* [DATA RECORDS]:
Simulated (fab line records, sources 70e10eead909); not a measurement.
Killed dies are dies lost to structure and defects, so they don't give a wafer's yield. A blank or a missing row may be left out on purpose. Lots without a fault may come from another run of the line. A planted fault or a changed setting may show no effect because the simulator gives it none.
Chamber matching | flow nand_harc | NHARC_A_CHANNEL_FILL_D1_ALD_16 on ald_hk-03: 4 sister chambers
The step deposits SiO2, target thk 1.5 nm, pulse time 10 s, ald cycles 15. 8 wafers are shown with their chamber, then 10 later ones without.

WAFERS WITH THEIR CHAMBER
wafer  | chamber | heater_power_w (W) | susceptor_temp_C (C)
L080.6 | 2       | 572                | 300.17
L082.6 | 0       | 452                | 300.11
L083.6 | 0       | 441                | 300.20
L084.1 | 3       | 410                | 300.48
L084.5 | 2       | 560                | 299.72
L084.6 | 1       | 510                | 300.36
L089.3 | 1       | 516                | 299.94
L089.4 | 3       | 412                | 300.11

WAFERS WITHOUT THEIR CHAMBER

* [ACTIVITY]: Give back exactly the material above from its opening line to the line bearing "Killed dies are".

* [TASK RESPONSE]:
Simulated (fab line records, sources 70e10eead909); not a measurement.
Killed dies are dies lost to structure and defects, so they don't give a wafer's yield. A blank or a missing row may be left out on purpose. Lots without a fault may come from another run of the line. A planted fault or a changed setting may show no effect because the simulator gives it none.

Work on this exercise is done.